LISTED ENTRIES:
※
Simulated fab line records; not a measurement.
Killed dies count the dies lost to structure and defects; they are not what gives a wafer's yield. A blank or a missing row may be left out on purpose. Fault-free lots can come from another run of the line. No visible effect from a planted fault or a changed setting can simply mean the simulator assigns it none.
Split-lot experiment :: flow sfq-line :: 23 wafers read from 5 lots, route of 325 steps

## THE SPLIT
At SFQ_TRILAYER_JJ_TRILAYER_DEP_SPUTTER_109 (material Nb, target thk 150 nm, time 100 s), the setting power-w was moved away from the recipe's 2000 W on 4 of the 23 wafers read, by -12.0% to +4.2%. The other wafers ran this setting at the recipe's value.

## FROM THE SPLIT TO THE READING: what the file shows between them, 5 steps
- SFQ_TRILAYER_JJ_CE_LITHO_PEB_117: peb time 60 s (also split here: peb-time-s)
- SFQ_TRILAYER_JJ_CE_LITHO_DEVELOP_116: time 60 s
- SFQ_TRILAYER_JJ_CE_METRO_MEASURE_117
※

REQUIREMENT:
Word for word, repeat the records above.

WORKED SOLUTION:
Simulated fab line records; not a measurement.
Killed dies count the dies lost to structure and defects; they are not what gives a wafer's yield. A blank or a missing row may be left out on purpose. Fault-free lots can come from another run of the line. No visible effect from a planted fault or a changed setting can simply mean the simulator assigns it none.
Split-lot experiment :: flow sfq-line :: 23 wafers read from 5 lots, route of 325 steps

## THE SPLIT
At SFQ_TRILAYER_JJ_TRILAYER_DEP_SPUTTER_109 (material Nb, target thk 150 nm, time 100 s), the setting power-w was moved away from the recipe's 2000 W on 4 of the 23 wafers read, by -12.0% to +4.2%. The other wafers ran this setting at the recipe's value.

## FROM THE SPLIT TO THE READING: what the file shows between them, 5 steps
- SFQ_TRILAYER_JJ_CE_LITHO_PEB_117: peb time 60 s (also split here: peb-time-s)
- SFQ_TRILAYER_JJ_CE_LITHO_DEVELOP_116: time 60 s
- SFQ_TRILAYER_JJ_CE_METRO_MEASURE_117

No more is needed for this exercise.